### [Work task]
A set of records appears below. Print them all, word for word.

### [Data to examine]
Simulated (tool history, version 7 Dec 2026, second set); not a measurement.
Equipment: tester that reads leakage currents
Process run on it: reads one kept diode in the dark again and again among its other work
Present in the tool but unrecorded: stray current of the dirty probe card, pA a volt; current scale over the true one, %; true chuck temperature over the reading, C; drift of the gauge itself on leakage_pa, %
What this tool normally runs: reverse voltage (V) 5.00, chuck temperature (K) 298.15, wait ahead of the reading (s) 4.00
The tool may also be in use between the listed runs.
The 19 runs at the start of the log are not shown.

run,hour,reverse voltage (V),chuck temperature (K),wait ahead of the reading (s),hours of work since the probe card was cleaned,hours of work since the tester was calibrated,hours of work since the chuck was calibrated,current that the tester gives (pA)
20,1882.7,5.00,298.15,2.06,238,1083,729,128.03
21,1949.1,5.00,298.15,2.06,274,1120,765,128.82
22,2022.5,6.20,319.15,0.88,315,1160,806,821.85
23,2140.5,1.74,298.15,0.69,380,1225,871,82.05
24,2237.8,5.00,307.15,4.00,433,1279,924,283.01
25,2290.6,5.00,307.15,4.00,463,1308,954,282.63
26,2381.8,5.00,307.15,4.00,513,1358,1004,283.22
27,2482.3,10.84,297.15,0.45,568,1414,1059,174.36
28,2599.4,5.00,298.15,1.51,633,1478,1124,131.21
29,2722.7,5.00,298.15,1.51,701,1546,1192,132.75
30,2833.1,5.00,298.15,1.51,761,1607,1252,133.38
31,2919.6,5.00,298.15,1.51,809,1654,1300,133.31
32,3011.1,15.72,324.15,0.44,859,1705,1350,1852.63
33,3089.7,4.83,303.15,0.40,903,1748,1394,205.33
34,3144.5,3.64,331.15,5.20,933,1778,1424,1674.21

### [Exercise result]
Simulated (tool history, version 7 Dec 2026, second set); not a measurement.
Equipment: tester that reads leakage currents
Process run on it: reads one kept diode in the dark again and again among its other work
Present in the tool but unrecorded: stray current of the dirty probe card, pA a volt; current scale over the true one, %; true chuck temperature over the reading, C; drift of the gauge itself on leakage_pa, %
What this tool normally runs: reverse voltage (V) 5.00, chuck temperature (K) 298.15, wait ahead of the reading (s) 4.00
The tool may also be in use between the listed runs.
The 19 runs at the start of the log are not shown.

run,hour,reverse voltage (V),chuck temperature (K),wait ahead of the reading (s),hours of work since the probe card was cleaned,hours of work since the tester was calibrated,hours of work since the chuck was calibrated,current that the tester gives (pA)
20,1882.7,5.00,298.15,2.06,238,1083,729,128.03
21,1949.1,5.00,298.15,2.06,274,1120,765,128.82
22,2022.5,6.20,319.15,0.88,315,1160,806,821.85
23,2140.5,1.74,298.15,0.69,380,1225,871,82.05
24,2237.8,5.00,307.15,4.00,433,1279,924,283.01
25,2290.6,5.00,307.15,4.00,463,1308,954,282.63
26,2381.8,5.00,307.15,4.00,513,1358,1004,283.22
27,2482.3,10.84,297.15,0.45,568,1414,1059,174.36
28,2599.4,5.00,298.15,1.51,633,1478,1124,131.21
29,2722.7,5.00,298.15,1.51,701,1546,1192,132.75
30,2833.1,5.00,298.15,1.51,761,1607,1252,133.38
31,2919.6,5.00,298.15,1.51,809,1654,1300,133.31
32,3011.1,15.72,324.15,0.44,859,1705,1350,1852.63
33,3089.7,4.83,303.15,0.40,903,1748,1394,205.33
34,3144.5,3.64,331.15,5.20,933,1778,1424,1674.21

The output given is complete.